*** Data for review Section Begins ***

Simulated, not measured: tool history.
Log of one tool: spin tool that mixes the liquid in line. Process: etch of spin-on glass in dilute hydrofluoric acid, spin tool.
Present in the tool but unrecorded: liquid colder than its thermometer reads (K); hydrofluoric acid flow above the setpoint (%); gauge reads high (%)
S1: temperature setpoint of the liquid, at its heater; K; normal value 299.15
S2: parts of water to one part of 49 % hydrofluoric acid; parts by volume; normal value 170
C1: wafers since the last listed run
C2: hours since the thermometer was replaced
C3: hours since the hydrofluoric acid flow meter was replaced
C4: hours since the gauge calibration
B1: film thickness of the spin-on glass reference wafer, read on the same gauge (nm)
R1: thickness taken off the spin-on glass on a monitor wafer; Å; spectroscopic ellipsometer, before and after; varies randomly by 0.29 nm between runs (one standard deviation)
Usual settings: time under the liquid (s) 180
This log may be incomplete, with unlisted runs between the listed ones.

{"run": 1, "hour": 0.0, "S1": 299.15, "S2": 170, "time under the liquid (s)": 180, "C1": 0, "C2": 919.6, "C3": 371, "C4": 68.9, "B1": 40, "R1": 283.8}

*** Data for review Section Ends ***

**Assignment:**
If a line comes after the one containing "This log may", leave it out; set down every line of the data before it, and that line itself, exactly.

**Answer section:**
Simulated, not measured: tool history.
Log of one tool: spin tool that mixes the liquid in line. Process: etch of spin-on glass in dilute hydrofluoric acid, spin tool.
Present in the tool but unrecorded: liquid colder than its thermometer reads (K); hydrofluoric acid flow above the setpoint (%); gauge reads high (%)
S1: temperature setpoint of the liquid, at its heater; K; normal value 299.15
S2: parts of water to one part of 49 % hydrofluoric acid; parts by volume; normal value 170
C1: wafers since the last listed run
C2: hours since the thermometer was replaced
C3: hours since the hydrofluoric acid flow meter was replaced
C4: hours since the gauge calibration
B1: film thickness of the spin-on glass reference wafer, read on the same gauge (nm)
R1: thickness taken off the spin-on glass on a monitor wafer; Å; spectroscopic ellipsometer, before and after; varies randomly by 0.29 nm between runs (one standard deviation)
Usual settings: time under the liquid (s) 180
This log may be incomplete, with unlisted runs between the listed ones.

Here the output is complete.